# DATA LISTING:
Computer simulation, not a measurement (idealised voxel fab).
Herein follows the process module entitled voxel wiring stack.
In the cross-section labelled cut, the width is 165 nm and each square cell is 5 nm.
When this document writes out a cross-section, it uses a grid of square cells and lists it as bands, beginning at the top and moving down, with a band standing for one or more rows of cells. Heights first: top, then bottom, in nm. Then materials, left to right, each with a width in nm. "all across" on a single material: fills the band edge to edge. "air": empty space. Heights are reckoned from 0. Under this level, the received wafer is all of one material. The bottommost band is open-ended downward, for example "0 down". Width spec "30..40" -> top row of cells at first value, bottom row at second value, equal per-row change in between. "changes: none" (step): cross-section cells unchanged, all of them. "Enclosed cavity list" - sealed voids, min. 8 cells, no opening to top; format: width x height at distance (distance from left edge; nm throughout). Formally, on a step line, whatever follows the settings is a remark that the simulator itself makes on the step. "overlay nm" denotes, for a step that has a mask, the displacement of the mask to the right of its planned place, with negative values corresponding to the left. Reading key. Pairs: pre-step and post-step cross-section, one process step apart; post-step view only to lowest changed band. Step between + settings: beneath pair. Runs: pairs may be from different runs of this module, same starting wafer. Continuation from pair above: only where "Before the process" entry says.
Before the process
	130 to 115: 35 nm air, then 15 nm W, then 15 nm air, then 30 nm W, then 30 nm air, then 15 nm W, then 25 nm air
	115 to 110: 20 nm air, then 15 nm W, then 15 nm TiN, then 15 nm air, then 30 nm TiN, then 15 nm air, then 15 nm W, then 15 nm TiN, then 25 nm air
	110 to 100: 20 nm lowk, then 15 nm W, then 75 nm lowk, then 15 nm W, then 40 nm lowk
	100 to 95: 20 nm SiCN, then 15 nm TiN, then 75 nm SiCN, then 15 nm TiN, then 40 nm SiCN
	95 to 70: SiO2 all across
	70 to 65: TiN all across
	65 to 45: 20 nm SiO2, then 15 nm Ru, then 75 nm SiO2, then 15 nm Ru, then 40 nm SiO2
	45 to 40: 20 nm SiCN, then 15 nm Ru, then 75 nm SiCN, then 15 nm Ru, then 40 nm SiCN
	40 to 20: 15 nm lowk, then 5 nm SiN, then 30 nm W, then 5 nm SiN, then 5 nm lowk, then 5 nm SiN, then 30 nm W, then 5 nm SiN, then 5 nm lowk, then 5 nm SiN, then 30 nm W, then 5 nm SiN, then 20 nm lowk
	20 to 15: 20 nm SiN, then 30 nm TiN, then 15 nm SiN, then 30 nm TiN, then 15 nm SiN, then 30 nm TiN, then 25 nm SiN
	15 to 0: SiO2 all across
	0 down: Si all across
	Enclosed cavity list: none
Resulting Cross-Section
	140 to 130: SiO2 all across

# REQUIREMENT:
Please copy, exactly as written, every line in the listing above from the line with "20 to 15: 20" up to and including the line with "Resulting Cross-Section".

# EXERCISE ANSWER:
	20 to 15: 20 nm SiN, then 30 nm TiN, then 15 nm SiN, then 30 nm TiN, then 15 nm SiN, then 30 nm TiN, then 25 nm SiN
	15 to 0: SiO2 all across
	0 down: Si all across
	Enclosed cavity list: none
Resulting Cross-Section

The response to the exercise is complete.